*Work order*.
Each entry in the material below should be reproduced exactly.

*Material provided*.
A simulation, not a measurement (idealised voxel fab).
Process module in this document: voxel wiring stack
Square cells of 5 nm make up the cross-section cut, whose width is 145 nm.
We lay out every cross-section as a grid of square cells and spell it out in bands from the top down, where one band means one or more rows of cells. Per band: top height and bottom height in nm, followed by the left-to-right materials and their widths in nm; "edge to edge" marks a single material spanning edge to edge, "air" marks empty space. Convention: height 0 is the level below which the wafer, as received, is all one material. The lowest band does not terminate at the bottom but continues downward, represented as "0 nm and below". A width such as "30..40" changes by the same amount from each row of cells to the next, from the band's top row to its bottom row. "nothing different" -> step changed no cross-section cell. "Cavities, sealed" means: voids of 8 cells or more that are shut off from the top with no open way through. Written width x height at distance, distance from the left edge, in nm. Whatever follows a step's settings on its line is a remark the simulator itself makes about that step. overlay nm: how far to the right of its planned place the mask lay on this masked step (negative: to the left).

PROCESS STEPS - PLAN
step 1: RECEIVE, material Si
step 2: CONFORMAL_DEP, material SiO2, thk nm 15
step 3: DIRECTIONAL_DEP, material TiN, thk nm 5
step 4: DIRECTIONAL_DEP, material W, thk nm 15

*Exercise result*.
A simulation, not a measurement (idealised voxel fab).
Process module in this document: voxel wiring stack
Square cells of 5 nm make up the cross-section cut, whose width is 145 nm.
We lay out every cross-section as a grid of square cells and spell it out in bands from the top down, where one band means one or more rows of cells. Per band: top height and bottom height in nm, followed by the left-to-right materials and their widths in nm; "edge to edge" marks a single material spanning edge to edge, "air" marks empty space. Convention: height 0 is the level below which the wafer, as received, is all one material. The lowest band does not terminate at the bottom but continues downward, represented as "0 nm and below". A width such as "30..40" changes by the same amount from each row of cells to the next, from the band's top row to its bottom row. "nothing different" -> step changed no cross-section cell. "Cavities, sealed" means: voids of 8 cells or more that are shut off from the top with no open way through. Written width x height at distance, distance from the left edge, in nm. Whatever follows a step's settings on its line is a remark the simulator itself makes about that step. overlay nm: how far to the right of its planned place the mask lay on this masked step (negative: to the left).

PROCESS STEPS - PLAN
step 1: RECEIVE, material Si
step 2: CONFORMAL_DEP, material SiO2, thk nm 15
step 3: DIRECTIONAL_DEP, material TiN, thk nm 5
step 4: DIRECTIONAL_DEP, material W, thk nm 15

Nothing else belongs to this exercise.